Work order
Beneath this task is a listing; retype all of it exactly.

▼
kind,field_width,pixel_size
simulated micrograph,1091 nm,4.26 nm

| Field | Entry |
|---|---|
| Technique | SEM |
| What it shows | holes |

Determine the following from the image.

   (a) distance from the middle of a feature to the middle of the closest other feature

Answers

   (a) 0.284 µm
▲

Response
kind,field_width,pixel_size
simulated micrograph,1091 nm,4.26 nm

| Field | Entry |
|---|---|
| Technique | SEM |
| What it shows | holes |

Determine the following from the image.

   (a) distance from the middle of a feature to the middle of the closest other feature

Answers

   (a) 0.284 µm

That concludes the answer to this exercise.